» Work order
Beginning at the line containing "wafer=L463.2; chamber=0; motor_current_A" in the material below and ending at the line containing "wafer=L466.4; motor_current_A (A)=9.9;", return each line exactly and add nothing.

####

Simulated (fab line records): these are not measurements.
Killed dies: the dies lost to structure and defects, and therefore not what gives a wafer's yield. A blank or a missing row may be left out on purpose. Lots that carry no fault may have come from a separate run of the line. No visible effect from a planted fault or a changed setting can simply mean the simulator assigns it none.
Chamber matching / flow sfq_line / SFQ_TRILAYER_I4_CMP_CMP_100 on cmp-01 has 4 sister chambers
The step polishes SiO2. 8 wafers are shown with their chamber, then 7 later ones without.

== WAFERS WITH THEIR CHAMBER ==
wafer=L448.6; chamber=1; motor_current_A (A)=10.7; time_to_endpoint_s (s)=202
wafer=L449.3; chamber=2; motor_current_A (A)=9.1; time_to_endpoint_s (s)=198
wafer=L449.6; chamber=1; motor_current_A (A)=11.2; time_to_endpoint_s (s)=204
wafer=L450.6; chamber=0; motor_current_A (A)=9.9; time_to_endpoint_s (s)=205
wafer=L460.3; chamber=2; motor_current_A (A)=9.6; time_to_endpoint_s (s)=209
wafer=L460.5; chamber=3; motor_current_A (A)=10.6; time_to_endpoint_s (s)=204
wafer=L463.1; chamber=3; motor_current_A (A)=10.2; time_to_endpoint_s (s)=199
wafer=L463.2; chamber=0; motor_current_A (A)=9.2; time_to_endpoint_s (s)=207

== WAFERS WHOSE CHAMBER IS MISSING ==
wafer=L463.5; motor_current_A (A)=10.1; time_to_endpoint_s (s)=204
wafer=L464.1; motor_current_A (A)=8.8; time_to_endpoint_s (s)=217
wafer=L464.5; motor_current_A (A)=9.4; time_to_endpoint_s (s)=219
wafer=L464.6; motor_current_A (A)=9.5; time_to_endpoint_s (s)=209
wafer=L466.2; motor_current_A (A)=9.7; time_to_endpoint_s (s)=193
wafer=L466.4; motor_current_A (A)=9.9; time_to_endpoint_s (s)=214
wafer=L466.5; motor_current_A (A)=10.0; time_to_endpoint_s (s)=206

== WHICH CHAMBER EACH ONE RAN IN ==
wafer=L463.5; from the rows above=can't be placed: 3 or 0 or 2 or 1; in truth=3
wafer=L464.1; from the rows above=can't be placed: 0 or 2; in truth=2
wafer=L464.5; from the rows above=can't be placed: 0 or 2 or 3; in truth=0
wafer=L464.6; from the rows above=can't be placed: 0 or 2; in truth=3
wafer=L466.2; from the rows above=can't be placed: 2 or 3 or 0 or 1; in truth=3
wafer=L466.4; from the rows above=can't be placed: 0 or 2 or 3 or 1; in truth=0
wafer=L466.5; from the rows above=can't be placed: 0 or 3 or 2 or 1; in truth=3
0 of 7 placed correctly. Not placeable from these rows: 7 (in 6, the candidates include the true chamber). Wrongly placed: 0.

####

» Answer section
wafer=L463.2; chamber=0; motor_current_A (A)=9.2; time_to_endpoint_s (s)=207

== WAFERS WHOSE CHAMBER IS MISSING ==
wafer=L463.5; motor_current_A (A)=10.1; time_to_endpoint_s (s)=204
wafer=L464.1; motor_current_A (A)=8.8; time_to_endpoint_s (s)=217
wafer=L464.5; motor_current_A (A)=9.4; time_to_endpoint_s (s)=219
wafer=L464.6; motor_current_A (A)=9.5; time_to_endpoint_s (s)=209
wafer=L466.2; motor_current_A (A)=9.7; time_to_endpoint_s (s)=193
wafer=L466.4; motor_current_A (A)=9.9; time_to_endpoint_s (s)=214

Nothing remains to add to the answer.